**Work task**:
Reproduce every entry word for word.

# # # #

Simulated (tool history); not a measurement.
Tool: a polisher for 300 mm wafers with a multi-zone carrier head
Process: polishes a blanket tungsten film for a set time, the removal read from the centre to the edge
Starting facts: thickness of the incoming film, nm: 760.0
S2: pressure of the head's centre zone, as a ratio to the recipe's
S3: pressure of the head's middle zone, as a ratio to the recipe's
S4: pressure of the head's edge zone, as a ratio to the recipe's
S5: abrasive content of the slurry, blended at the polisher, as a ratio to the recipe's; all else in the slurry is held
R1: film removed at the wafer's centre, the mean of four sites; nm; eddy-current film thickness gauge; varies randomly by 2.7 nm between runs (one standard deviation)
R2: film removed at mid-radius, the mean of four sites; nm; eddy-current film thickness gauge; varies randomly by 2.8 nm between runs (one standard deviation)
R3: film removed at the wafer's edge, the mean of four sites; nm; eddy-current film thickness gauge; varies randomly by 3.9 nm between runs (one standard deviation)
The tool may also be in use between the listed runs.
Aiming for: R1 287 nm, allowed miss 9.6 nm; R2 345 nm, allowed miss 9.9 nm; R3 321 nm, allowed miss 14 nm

# # # #

**Response box**:
Simulated (tool history); not a measurement.
Tool: a polisher for 300 mm wafers with a multi-zone carrier head
Process: polishes a blanket tungsten film for a set time, the removal read from the centre to the edge
Starting facts: thickness of the incoming film, nm: 760.0
S2: pressure of the head's centre zone, as a ratio to the recipe's
S3: pressure of the head's middle zone, as a ratio to the recipe's
S4: pressure of the head's edge zone, as a ratio to the recipe's
S5: abrasive content of the slurry, blended at the polisher, as a ratio to the recipe's; all else in the slurry is held
R1: film removed at the wafer's centre, the mean of four sites; nm; eddy-current film thickness gauge; varies randomly by 2.7 nm between runs (one standard deviation)
R2: film removed at mid-radius, the mean of four sites; nm; eddy-current film thickness gauge; varies randomly by 2.8 nm between runs (one standard deviation)
R3: film removed at the wafer's edge, the mean of four sites; nm; eddy-current film thickness gauge; varies randomly by 3.9 nm between runs (one standard deviation)
The tool may also be in use between the listed runs.
Aiming for: R1 287 nm, allowed miss 9.6 nm; R2 345 nm, allowed miss 9.9 nm; R3 321 nm, allowed miss 14 nm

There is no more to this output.